**Work item:** Below are records; write all of them out exactly.

**Data listing:**
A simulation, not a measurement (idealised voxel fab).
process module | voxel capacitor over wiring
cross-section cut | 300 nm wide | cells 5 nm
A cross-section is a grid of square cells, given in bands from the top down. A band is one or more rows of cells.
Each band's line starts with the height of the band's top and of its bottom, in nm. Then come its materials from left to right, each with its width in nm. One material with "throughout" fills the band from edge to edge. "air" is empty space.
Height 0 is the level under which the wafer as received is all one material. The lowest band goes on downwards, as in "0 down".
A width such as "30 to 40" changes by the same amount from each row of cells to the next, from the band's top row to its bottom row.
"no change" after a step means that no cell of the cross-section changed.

**Exercise output:**
A simulation, not a measurement (idealised voxel fab).
process module | voxel capacitor over wiring
cross-section cut | 300 nm wide | cells 5 nm
A cross-section is a grid of square cells, given in bands from the top down. A band is one or more rows of cells.
Each band's line starts with the height of the band's top and of its bottom, in nm. Then come its materials from left to right, each with its width in nm. One material with "throughout" fills the band from edge to edge. "air" is empty space.
Height 0 is the level under which the wafer as received is all one material. The lowest band goes on downwards, as in "0 down".
A width such as "30 to 40" changes by the same amount from each row of cells to the next, from the band's top row to its bottom row.
"no change" after a step means that no cell of the cross-section changed.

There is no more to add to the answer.